::: Supplied information :::
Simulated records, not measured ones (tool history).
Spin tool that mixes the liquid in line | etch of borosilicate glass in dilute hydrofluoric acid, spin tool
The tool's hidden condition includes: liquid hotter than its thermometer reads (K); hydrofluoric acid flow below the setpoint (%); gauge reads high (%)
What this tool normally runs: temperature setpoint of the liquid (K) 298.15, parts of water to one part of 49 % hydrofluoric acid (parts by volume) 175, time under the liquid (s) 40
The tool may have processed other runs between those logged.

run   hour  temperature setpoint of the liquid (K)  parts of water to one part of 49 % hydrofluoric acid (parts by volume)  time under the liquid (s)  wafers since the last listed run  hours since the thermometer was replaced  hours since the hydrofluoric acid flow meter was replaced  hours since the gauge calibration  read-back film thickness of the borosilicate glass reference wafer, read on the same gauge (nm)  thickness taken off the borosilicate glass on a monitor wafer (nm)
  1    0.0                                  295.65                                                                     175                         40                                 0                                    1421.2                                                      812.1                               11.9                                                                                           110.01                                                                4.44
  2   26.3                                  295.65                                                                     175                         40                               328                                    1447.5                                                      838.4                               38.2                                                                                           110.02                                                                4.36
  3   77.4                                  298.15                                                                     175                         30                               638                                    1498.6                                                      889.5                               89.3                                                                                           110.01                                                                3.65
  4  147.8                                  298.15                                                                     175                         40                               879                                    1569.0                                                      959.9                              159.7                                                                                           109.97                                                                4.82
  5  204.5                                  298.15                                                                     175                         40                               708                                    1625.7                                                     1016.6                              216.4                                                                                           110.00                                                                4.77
:::

▸ **Required action**:
Print all entries again, exactly.

▸ **Answer area**:
Simulated records, not measured ones (tool history).
Spin tool that mixes the liquid in line | etch of borosilicate glass in dilute hydrofluoric acid, spin tool
The tool's hidden condition includes: liquid hotter than its thermometer reads (K); hydrofluoric acid flow below the setpoint (%); gauge reads high (%)
What this tool normally runs: temperature setpoint of the liquid (K) 298.15, parts of water to one part of 49 % hydrofluoric acid (parts by volume) 175, time under the liquid (s) 40
The tool may have processed other runs between those logged.

run   hour  temperature setpoint of the liquid (K)  parts of water to one part of 49 % hydrofluoric acid (parts by volume)  time under the liquid (s)  wafers since the last listed run  hours since the thermometer was replaced  hours since the hydrofluoric acid flow meter was replaced  hours since the gauge calibration  read-back film thickness of the borosilicate glass reference wafer, read on the same gauge (nm)  thickness taken off the borosilicate glass on a monitor wafer (nm)
  1    0.0                                  295.65                                                                     175                         40                                 0                                    1421.2                                                      812.1                               11.9                                                                                           110.01                                                                4.44
  2   26.3                                  295.65                                                                     175                         40                               328                                    1447.5                                                      838.4                               38.2                                                                                           110.02                                                                4.36
  3   77.4                                  298.15                                                                     175                         30                               638                                    1498.6                                                      889.5                               89.3                                                                                           110.01                                                                3.65
  4  147.8                                  298.15                                                                     175                         40                               879                                    1569.0                                                      959.9                              159.7                                                                                           109.97                                                                4.82
  5  204.5                                  298.15                                                                     175                         40                               708                                    1625.7                                                     1016.6                              216.4                                                                                           110.00                                                                4.77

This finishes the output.